WORK REQUEST: Once you reach the line containing "lots that met" in the entries below, write out that line and each one after it down to the line containing "startH: start of", exactly and with nothing added.

◇ ◇ ◇ ◇ ◇

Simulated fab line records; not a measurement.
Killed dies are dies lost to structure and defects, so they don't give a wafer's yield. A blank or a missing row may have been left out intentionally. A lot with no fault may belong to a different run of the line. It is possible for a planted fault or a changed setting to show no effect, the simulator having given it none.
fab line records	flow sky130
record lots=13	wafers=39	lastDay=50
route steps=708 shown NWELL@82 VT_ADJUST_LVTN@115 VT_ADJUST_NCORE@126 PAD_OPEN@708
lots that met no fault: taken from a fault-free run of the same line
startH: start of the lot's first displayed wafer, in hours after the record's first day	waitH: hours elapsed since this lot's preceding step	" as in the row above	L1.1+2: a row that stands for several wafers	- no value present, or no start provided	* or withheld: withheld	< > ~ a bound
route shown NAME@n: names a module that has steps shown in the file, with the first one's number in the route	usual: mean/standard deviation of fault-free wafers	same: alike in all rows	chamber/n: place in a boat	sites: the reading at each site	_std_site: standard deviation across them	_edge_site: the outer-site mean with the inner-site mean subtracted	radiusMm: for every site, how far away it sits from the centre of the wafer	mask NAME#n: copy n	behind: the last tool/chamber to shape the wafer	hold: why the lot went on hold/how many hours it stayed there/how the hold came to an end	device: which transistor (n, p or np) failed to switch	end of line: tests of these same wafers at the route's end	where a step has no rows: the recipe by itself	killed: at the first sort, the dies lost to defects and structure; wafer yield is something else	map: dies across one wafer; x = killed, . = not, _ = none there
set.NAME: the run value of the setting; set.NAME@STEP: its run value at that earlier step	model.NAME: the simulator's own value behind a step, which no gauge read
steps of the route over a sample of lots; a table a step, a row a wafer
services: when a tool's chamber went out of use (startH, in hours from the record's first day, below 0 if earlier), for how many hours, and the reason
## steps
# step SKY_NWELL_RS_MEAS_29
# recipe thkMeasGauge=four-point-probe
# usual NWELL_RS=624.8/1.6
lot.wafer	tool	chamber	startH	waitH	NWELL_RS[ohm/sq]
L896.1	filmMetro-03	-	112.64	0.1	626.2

◇ ◇ ◇ ◇ ◇

TASK SOLUTION:
lots that met no fault: taken from a fault-free run of the same line
startH: start of the lot's first displayed wafer, in hours after the record's first day	waitH: hours elapsed since this lot's preceding step	" as in the row above	L1.1+2: a row that stands for several wafers	- no value present, or no start provided	* or withheld: withheld	< > ~ a bound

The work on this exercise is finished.